= BRIEF =
Give back exactly the lines of the material below that start at the line containing "Flow sky130: 594" and end at the line containing "5 | COAT | anti-reflective coat, 182 C, 71 s", and no others.

====== DATA

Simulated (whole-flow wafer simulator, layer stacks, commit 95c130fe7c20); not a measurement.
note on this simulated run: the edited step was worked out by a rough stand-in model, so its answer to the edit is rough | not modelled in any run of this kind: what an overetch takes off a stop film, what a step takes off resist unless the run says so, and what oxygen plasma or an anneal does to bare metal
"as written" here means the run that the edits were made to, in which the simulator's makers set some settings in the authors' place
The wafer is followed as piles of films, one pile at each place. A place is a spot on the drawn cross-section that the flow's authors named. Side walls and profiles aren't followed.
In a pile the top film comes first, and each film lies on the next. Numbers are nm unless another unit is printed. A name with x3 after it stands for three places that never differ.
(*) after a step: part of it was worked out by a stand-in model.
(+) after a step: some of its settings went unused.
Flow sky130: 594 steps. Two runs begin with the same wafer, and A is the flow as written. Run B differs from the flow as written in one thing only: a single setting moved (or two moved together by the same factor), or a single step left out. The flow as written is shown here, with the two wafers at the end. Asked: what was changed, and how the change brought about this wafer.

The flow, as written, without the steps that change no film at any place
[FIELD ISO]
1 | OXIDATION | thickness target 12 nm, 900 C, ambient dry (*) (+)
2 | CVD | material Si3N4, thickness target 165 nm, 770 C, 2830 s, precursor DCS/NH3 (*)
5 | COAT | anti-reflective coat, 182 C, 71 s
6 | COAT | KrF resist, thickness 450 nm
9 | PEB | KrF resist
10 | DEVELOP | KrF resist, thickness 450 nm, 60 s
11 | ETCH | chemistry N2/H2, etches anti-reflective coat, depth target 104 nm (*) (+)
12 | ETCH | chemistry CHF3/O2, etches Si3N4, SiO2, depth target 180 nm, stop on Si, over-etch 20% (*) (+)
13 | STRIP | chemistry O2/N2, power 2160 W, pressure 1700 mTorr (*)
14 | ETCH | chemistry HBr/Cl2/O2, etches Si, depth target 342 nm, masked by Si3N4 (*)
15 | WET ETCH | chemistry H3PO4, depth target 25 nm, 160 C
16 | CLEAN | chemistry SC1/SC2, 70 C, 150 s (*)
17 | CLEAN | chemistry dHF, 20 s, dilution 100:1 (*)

============

= TASK OUTPUT =
Flow sky130: 594 steps. Two runs begin with the same wafer, and A is the flow as written. Run B differs from the flow as written in one thing only: a single setting moved (or two moved together by the same factor), or a single step left out. The flow as written is shown here, with the two wafers at the end. Asked: what was changed, and how the change brought about this wafer.

The flow, as written, without the steps that change no film at any place
[FIELD ISO]
1 | OXIDATION | thickness target 12 nm, 900 C, ambient dry (*) (+)
2 | CVD | material Si3N4, thickness target 165 nm, 770 C, 2830 s, precursor DCS/NH3 (*)
5 | COAT | anti-reflective coat, 182 C, 71 s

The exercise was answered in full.